**GIVEN RECORDS**:
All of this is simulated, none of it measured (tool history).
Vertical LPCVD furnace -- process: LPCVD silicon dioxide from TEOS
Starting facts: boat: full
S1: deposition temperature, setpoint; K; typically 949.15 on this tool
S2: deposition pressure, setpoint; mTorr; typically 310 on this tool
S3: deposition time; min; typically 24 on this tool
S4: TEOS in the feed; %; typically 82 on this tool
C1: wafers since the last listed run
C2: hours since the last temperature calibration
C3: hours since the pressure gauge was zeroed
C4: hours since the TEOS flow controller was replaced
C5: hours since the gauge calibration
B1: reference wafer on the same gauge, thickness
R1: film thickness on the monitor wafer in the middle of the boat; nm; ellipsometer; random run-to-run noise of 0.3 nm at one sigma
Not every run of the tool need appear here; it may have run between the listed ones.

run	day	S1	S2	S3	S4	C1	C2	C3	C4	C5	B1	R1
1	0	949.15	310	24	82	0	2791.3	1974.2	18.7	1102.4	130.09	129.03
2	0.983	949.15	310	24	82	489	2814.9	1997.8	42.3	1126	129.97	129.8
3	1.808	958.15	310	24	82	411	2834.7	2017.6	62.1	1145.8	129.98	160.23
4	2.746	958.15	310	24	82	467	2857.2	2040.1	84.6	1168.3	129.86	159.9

**BRIEF**: Of all the entries above, output exactly the lines between the one holding "Vertical LPCVD furnace" and the one holding "B1: reference wafer", inclusive.

**REPLY**:
Vertical LPCVD furnace -- process: LPCVD silicon dioxide from TEOS
Starting facts: boat: full
S1: deposition temperature, setpoint; K; typically 949.15 on this tool
S2: deposition pressure, setpoint; mTorr; typically 310 on this tool
S3: deposition time; min; typically 24 on this tool
S4: TEOS in the feed; %; typically 82 on this tool
C1: wafers since the last listed run
C2: hours since the last temperature calibration
C3: hours since the pressure gauge was zeroed
C4: hours since the TEOS flow controller was replaced
C5: hours since the gauge calibration
B1: reference wafer on the same gauge, thickness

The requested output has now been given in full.